**Requirement**:
Extract the complete listing and repeat it word for word.

**Entries shown**:
════════════════
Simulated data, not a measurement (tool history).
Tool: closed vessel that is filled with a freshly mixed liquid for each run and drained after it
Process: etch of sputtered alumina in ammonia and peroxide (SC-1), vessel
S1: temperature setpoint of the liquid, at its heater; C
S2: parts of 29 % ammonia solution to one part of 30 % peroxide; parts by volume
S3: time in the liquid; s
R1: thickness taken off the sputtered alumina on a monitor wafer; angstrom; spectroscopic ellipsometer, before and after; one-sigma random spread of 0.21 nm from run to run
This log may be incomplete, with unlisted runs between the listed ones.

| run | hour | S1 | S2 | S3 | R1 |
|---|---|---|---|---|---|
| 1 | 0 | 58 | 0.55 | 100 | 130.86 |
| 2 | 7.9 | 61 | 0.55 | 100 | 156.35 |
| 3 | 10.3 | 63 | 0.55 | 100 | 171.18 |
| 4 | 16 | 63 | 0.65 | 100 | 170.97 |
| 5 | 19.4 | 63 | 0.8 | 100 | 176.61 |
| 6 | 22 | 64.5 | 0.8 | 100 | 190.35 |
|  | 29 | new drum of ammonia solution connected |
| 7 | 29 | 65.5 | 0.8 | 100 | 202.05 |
════════════════

**Worked solution**:
Simulated data, not a measurement (tool history).
Tool: closed vessel that is filled with a freshly mixed liquid for each run and drained after it
Process: etch of sputtered alumina in ammonia and peroxide (SC-1), vessel
S1: temperature setpoint of the liquid, at its heater; C
S2: parts of 29 % ammonia solution to one part of 30 % peroxide; parts by volume
S3: time in the liquid; s
R1: thickness taken off the sputtered alumina on a monitor wafer; angstrom; spectroscopic ellipsometer, before and after; one-sigma random spread of 0.21 nm from run to run
This log may be incomplete, with unlisted runs between the listed ones.

| run | hour | S1 | S2 | S3 | R1 |
|---|---|---|---|---|---|
| 1 | 0 | 58 | 0.55 | 100 | 130.86 |
| 2 | 7.9 | 61 | 0.55 | 100 | 156.35 |
| 3 | 10.3 | 63 | 0.55 | 100 | 171.18 |
| 4 | 16 | 63 | 0.65 | 100 | 170.97 |
| 5 | 19.4 | 63 | 0.8 | 100 | 176.61 |
| 6 | 22 | 64.5 | 0.8 | 100 | 190.35 |
|  | 29 | new drum of ammonia solution connected |
| 7 | 29 | 65.5 | 0.8 | 100 | 202.05 |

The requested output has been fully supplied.